WORK ITEM: Every line from the first in the listing below to the line containing "## WHAT THE GAUGES SHOWED, per wafer" is to be repeated exactly, and no line past it.

EXTRACTED INFORMATION:
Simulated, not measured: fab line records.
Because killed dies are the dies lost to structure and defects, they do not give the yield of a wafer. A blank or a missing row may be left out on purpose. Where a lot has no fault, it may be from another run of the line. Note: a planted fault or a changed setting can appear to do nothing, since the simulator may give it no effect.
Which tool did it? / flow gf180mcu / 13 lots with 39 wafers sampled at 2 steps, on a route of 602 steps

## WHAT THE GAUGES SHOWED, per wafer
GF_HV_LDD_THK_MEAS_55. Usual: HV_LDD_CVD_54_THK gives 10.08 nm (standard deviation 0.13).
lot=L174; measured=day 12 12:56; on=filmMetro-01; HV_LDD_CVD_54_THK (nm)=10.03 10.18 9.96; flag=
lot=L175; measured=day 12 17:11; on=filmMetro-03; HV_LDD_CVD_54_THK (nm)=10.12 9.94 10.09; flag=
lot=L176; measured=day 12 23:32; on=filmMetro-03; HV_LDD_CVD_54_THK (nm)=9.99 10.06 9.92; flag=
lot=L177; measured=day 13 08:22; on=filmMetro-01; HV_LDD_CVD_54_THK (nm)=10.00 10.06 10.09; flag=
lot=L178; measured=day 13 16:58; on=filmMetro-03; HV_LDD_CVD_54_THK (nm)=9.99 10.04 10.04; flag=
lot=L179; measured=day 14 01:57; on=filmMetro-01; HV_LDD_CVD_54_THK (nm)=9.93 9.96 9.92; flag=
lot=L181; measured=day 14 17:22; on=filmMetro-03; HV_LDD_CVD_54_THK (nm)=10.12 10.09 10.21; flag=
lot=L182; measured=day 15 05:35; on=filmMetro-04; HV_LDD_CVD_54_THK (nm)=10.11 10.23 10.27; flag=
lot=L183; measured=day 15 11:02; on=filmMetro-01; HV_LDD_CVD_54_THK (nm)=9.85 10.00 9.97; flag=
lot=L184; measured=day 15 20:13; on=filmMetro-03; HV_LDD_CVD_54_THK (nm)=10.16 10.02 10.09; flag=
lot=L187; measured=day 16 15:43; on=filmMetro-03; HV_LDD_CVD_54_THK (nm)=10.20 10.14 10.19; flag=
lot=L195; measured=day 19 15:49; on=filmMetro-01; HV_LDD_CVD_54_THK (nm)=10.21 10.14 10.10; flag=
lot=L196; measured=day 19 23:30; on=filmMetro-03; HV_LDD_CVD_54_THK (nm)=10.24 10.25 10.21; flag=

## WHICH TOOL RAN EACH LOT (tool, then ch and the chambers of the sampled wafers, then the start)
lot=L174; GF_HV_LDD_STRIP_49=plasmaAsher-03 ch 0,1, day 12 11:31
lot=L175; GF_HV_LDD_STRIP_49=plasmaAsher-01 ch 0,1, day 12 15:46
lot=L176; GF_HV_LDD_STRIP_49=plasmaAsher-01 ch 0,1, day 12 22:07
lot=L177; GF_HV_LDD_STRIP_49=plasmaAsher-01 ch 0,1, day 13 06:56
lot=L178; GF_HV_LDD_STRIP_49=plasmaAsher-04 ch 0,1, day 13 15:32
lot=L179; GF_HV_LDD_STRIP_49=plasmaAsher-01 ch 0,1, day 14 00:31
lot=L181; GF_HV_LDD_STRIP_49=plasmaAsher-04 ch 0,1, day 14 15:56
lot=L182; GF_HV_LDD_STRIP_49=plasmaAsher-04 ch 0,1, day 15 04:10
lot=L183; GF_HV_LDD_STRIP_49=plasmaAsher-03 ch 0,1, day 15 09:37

RESPONSE BOX:
Simulated, not measured: fab line records.
Because killed dies are the dies lost to structure and defects, they do not give the yield of a wafer. A blank or a missing row may be left out on purpose. Where a lot has no fault, it may be from another run of the line. Note: a planted fault or a changed setting can appear to do nothing, since the simulator may give it no effect.
Which tool did it? / flow gf180mcu / 13 lots with 39 wafers sampled at 2 steps, on a route of 602 steps

## WHAT THE GAUGES SHOWED, per wafer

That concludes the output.